_Entries shown_
================================

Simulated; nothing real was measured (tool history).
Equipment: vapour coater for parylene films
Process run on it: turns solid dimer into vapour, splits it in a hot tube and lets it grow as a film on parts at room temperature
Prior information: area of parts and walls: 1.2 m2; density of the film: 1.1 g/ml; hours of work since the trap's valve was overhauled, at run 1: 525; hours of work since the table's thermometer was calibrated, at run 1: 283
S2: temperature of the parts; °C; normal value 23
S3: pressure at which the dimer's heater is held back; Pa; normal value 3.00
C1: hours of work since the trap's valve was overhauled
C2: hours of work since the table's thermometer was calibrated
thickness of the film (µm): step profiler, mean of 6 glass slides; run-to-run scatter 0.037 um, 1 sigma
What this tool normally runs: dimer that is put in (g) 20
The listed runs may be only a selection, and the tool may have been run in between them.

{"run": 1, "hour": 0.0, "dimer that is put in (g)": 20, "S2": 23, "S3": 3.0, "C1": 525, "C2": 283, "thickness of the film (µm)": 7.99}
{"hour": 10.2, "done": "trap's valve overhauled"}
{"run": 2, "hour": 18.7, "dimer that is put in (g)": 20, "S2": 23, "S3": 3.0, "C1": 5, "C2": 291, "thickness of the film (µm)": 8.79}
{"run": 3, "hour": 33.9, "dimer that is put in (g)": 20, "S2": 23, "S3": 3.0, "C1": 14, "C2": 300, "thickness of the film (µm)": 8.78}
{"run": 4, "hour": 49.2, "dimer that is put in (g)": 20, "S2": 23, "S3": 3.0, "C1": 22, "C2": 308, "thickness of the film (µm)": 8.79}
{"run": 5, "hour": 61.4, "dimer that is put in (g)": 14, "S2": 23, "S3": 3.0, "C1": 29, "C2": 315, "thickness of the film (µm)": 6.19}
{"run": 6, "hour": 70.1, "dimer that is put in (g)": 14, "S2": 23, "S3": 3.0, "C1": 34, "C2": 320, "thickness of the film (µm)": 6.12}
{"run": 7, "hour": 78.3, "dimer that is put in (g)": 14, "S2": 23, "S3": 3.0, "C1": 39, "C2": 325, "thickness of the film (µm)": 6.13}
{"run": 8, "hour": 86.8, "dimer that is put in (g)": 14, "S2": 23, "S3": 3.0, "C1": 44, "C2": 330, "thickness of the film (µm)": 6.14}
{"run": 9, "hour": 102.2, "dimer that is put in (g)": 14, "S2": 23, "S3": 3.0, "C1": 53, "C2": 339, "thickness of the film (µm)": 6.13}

================================

_Work request_
Take the lines above from the one containing "Process run on" down to the one containing "C2: hours of", and transcribe them exactly, both ends included.

_Worked solution_
Process run on it: turns solid dimer into vapour, splits it in a hot tube and lets it grow as a film on parts at room temperature
Prior information: area of parts and walls: 1.2 m2; density of the film: 1.1 g/ml; hours of work since the trap's valve was overhauled, at run 1: 525; hours of work since the table's thermometer was calibrated, at run 1: 283
S2: temperature of the parts; °C; normal value 23
S3: pressure at which the dimer's heater is held back; Pa; normal value 3.00
C1: hours of work since the trap's valve was overhauled
C2: hours of work since the table's thermometer was calibrated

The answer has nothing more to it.